*Data to examine*.
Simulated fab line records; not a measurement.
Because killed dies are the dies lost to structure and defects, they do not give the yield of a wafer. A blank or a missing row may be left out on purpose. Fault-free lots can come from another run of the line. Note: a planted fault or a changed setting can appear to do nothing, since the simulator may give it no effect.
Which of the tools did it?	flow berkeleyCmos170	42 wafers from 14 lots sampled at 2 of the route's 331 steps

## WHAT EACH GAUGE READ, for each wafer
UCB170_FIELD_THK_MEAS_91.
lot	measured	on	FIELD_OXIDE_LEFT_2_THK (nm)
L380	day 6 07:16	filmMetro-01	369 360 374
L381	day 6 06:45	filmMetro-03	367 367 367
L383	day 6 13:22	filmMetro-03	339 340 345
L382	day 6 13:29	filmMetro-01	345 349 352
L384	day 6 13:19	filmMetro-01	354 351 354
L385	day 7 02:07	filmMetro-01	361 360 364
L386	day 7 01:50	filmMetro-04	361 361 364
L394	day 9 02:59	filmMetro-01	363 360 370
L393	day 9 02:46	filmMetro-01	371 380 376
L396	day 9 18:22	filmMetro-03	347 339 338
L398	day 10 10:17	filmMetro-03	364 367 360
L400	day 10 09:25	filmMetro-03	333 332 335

*Work item*. Would you output, unchanged, each line from the start of the records to the line that holds "## WHAT EACH GAUGE READ, for each wafer", both included and nothing else?

*Response*.
Simulated fab line records; not a measurement.
Because killed dies are the dies lost to structure and defects, they do not give the yield of a wafer. A blank or a missing row may be left out on purpose. Fault-free lots can come from another run of the line. Note: a planted fault or a changed setting can appear to do nothing, since the simulator may give it no effect.
Which of the tools did it?	flow berkeleyCmos170	42 wafers from 14 lots sampled at 2 of the route's 331 steps

## WHAT EACH GAUGE READ, for each wafer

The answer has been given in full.